DATASET ENTRIES

·····

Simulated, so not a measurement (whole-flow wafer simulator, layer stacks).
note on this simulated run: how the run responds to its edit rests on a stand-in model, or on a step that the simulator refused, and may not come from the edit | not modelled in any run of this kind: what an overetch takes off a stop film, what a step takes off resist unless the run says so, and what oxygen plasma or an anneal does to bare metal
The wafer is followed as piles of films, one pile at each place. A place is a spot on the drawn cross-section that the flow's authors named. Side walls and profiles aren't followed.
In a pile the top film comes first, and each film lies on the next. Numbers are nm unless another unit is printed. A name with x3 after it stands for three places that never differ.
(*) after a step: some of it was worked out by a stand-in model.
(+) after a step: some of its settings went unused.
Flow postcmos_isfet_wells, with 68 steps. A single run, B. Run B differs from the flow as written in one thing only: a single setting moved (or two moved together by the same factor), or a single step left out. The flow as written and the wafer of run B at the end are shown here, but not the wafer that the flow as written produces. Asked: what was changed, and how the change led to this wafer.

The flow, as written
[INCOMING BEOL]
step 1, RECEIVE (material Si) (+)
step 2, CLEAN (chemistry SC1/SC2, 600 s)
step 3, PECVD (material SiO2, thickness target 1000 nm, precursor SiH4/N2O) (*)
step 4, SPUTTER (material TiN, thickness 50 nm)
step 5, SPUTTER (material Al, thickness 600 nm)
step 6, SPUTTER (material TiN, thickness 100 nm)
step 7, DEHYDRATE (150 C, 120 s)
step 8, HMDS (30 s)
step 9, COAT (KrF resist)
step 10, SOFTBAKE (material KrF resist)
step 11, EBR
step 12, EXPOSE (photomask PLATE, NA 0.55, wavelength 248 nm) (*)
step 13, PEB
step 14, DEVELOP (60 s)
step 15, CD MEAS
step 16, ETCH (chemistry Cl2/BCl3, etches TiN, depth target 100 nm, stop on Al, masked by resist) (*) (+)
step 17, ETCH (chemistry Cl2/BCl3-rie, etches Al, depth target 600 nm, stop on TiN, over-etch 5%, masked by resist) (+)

·····

BRIEF
Repeat the material exactly. Begin with its first line and end with the line that has "step 16, ETCH".

EXERCISE RESULT
Simulated, so not a measurement (whole-flow wafer simulator, layer stacks).
note on this simulated run: how the run responds to its edit rests on a stand-in model, or on a step that the simulator refused, and may not come from the edit | not modelled in any run of this kind: what an overetch takes off a stop film, what a step takes off resist unless the run says so, and what oxygen plasma or an anneal does to bare metal
The wafer is followed as piles of films, one pile at each place. A place is a spot on the drawn cross-section that the flow's authors named. Side walls and profiles aren't followed.
In a pile the top film comes first, and each film lies on the next. Numbers are nm unless another unit is printed. A name with x3 after it stands for three places that never differ.
(*) after a step: some of it was worked out by a stand-in model.
(+) after a step: some of its settings went unused.
Flow postcmos_isfet_wells, with 68 steps. A single run, B. Run B differs from the flow as written in one thing only: a single setting moved (or two moved together by the same factor), or a single step left out. The flow as written and the wafer of run B at the end are shown here, but not the wafer that the flow as written produces. Asked: what was changed, and how the change led to this wafer.

The flow, as written
[INCOMING BEOL]
step 1, RECEIVE (material Si) (+)
step 2, CLEAN (chemistry SC1/SC2, 600 s)
step 3, PECVD (material SiO2, thickness target 1000 nm, precursor SiH4/N2O) (*)
step 4, SPUTTER (material TiN, thickness 50 nm)
step 5, SPUTTER (material Al, thickness 600 nm)
step 6, SPUTTER (material TiN, thickness 100 nm)
step 7, DEHYDRATE (150 C, 120 s)
step 8, HMDS (30 s)
step 9, COAT (KrF resist)
step 10, SOFTBAKE (material KrF resist)
step 11, EBR
step 12, EXPOSE (photomask PLATE, NA 0.55, wavelength 248 nm) (*)
step 13, PEB
step 14, DEVELOP (60 s)
step 15, CD MEAS
step 16, ETCH (chemistry Cl2/BCl3, etches TiN, depth target 100 nm, stop on Al, masked by resist) (*) (+)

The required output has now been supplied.